REQUIREMENT » Your answer should be the full set of entries, given again without alteration.

:::
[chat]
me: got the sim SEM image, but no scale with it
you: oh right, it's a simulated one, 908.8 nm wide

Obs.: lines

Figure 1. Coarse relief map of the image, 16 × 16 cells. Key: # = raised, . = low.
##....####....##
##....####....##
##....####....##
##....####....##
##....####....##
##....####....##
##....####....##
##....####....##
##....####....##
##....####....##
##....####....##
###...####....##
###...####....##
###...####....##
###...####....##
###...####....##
:::

EXERCISE RESULT »
[chat]
me: got the sim SEM image, but no scale with it
you: oh right, it's a simulated one, 908.8 nm wide

Obs.: lines

Figure 1. Coarse relief map of the image, 16 × 16 cells. Key: # = raised, . = low.
##....####....##
##....####....##
##....####....##
##....####....##
##....####....##
##....####....##
##....####....##
##....####....##
##....####....##
##....####....##
##....####....##
###...####....##
###...####....##
###...####....##
###...####....##
###...####....##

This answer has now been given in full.